[ACTIVITY]: All the entries below should be reproduced exactly.

** Opening EXTRACTED ENTRIES block **

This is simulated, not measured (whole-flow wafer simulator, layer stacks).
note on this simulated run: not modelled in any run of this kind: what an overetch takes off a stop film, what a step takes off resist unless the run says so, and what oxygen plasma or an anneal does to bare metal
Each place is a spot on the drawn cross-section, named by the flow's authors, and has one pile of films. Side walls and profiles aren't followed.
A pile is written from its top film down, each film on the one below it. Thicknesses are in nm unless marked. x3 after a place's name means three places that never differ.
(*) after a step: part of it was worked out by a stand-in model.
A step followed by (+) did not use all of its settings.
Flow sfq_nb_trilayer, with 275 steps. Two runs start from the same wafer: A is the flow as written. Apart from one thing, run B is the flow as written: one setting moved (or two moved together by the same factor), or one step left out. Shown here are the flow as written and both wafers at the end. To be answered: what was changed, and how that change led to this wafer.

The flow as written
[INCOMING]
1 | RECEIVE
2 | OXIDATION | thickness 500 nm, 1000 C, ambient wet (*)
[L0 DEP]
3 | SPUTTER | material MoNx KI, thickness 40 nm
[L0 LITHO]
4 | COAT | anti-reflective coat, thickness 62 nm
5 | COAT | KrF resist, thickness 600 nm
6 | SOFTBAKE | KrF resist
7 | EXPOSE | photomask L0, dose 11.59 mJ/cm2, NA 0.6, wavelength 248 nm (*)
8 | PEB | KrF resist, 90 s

** Closing EXTRACTED ENTRIES block **

[EXERCISE RESULT]:
This is simulated, not measured (whole-flow wafer simulator, layer stacks).
note on this simulated run: not modelled in any run of this kind: what an overetch takes off a stop film, what a step takes off resist unless the run says so, and what oxygen plasma or an anneal does to bare metal
Each place is a spot on the drawn cross-section, named by the flow's authors, and has one pile of films. Side walls and profiles aren't followed.
A pile is written from its top film down, each film on the one below it. Thicknesses are in nm unless marked. x3 after a place's name means three places that never differ.
(*) after a step: part of it was worked out by a stand-in model.
A step followed by (+) did not use all of its settings.
Flow sfq_nb_trilayer, with 275 steps. Two runs start from the same wafer: A is the flow as written. Apart from one thing, run B is the flow as written: one setting moved (or two moved together by the same factor), or one step left out. Shown here are the flow as written and both wafers at the end. To be answered: what was changed, and how that change led to this wafer.

The flow as written
[INCOMING]
1 | RECEIVE
2 | OXIDATION | thickness 500 nm, 1000 C, ambient wet (*)
[L0 DEP]
3 | SPUTTER | material MoNx KI, thickness 40 nm
[L0 LITHO]
4 | COAT | anti-reflective coat, thickness 62 nm
5 | COAT | KrF resist, thickness 600 nm
6 | SOFTBAKE | KrF resist
7 | EXPOSE | photomask L0, dose 11.59 mJ/cm2, NA 0.6, wavelength 248 nm (*)
8 | PEB | KrF resist, 90 s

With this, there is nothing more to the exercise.